RAW DATA
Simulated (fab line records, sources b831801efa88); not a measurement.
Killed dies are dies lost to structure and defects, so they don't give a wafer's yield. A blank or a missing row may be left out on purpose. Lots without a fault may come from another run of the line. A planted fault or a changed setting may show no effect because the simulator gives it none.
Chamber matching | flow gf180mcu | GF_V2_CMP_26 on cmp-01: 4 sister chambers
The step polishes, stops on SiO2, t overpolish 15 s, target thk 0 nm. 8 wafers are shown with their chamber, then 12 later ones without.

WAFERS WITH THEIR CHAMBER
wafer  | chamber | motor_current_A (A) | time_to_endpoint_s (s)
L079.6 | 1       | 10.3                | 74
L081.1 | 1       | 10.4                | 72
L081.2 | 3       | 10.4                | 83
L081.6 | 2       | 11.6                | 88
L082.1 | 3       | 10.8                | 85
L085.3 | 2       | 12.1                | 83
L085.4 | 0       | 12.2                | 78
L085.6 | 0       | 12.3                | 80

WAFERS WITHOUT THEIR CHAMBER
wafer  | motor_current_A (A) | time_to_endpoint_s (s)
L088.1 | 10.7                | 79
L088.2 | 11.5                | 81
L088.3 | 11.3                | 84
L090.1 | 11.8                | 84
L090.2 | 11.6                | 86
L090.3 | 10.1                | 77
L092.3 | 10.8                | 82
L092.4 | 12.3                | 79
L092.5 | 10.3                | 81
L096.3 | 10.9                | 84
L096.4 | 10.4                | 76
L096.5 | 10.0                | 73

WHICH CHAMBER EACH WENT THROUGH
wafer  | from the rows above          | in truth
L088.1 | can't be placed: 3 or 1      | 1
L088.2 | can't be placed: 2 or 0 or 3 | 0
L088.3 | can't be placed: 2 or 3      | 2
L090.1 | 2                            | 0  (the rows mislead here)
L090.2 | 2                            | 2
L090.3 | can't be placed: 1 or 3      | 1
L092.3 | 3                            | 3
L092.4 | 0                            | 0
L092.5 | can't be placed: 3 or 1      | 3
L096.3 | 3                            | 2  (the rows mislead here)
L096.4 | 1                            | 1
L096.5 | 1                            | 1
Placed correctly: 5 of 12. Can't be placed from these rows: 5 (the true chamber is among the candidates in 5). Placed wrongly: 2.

REQUIRED ACTION
Only one span is wanted. It runs from the first line of the listing through the line with "Chamber matching |", and each line must match exactly.

ANSWER AREA
Simulated (fab line records, sources b831801efa88); not a measurement.
Killed dies are dies lost to structure and defects, so they don't give a wafer's yield. A blank or a missing row may be left out on purpose. Lots without a fault may come from another run of the line. A planted fault or a changed setting may show no effect because the simulator gives it none.
Chamber matching | flow gf180mcu | GF_V2_CMP_26 on cmp-01: 4 sister chambers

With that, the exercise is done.